Given records
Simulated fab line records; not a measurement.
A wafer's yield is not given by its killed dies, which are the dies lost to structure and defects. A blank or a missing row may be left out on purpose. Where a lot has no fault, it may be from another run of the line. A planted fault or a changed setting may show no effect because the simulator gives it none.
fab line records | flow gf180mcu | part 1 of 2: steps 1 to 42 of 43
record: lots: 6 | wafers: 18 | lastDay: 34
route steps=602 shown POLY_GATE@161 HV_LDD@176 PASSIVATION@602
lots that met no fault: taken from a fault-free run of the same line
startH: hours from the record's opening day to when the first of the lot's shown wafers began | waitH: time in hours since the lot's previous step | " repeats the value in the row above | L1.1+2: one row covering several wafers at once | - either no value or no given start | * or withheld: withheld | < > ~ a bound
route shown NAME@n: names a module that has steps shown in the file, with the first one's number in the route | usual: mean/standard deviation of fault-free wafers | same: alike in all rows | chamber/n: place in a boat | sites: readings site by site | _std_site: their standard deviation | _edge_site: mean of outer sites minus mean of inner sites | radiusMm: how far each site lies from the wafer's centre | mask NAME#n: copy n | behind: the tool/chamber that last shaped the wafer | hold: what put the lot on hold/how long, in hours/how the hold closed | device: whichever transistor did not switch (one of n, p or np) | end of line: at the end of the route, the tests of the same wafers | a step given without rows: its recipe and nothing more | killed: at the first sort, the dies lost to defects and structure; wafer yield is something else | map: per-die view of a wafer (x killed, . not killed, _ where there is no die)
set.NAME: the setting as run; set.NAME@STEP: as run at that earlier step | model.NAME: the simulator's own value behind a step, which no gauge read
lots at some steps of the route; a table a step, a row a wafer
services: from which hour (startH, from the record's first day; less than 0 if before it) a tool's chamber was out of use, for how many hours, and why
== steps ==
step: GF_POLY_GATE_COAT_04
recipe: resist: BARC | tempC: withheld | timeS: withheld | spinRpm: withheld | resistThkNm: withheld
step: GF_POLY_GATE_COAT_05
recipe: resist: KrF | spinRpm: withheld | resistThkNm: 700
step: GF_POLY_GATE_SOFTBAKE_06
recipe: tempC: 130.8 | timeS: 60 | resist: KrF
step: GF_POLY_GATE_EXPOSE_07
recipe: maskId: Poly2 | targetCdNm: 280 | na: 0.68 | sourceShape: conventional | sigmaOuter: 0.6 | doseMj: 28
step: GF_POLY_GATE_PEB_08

Work request
All that is needed is the exact run of lines above from the line containing "A wafer's yield" through the line containing "fab line records |", both of them included.

Worked solution
A wafer's yield is not given by its killed dies, which are the dies lost to structure and defects. A blank or a missing row may be left out on purpose. Where a lot has no fault, it may be from another run of the line. A planted fault or a changed setting may show no effect because the simulator gives it none.
fab line records | flow gf180mcu | part 1 of 2: steps 1 to 42 of 43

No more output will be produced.